• **Work item**
Reproduce exactly, from the data that follows, the line with "100 SOLV CLEAN: chemistry NMP, 60 C, 300 s", the line with "102 SPUTTER: material", and every line that lies between them.

Dataset records Block Start
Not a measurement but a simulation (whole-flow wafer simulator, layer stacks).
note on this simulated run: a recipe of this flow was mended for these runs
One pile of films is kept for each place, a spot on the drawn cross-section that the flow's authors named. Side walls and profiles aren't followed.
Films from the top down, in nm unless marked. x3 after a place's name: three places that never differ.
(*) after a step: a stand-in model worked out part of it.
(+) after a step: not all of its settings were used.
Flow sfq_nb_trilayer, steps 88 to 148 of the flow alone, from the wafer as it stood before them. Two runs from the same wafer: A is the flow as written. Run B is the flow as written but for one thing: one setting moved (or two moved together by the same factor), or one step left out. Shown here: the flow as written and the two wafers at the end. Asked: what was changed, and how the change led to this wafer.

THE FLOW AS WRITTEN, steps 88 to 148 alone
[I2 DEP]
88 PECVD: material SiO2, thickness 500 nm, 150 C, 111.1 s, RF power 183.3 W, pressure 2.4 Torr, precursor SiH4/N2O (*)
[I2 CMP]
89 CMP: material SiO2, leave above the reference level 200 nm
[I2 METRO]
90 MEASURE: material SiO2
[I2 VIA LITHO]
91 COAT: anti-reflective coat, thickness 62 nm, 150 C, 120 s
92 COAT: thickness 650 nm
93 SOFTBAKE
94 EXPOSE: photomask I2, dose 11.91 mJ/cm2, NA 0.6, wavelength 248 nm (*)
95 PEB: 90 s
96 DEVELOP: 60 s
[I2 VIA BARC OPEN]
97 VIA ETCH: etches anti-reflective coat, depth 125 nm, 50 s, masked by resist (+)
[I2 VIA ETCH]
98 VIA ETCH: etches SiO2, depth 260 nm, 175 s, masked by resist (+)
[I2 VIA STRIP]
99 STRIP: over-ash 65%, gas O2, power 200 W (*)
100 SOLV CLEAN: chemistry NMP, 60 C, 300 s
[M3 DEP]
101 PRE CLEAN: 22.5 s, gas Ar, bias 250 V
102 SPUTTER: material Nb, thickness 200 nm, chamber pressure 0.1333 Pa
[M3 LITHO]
Dataset records Block End

• **Exercise result**
100 SOLV CLEAN: chemistry NMP, 60 C, 300 s
[M3 DEP]
101 PRE CLEAN: 22.5 s, gas Ar, bias 250 V
102 SPUTTER: material Nb, thickness 200 nm, chamber pressure 0.1333 Pa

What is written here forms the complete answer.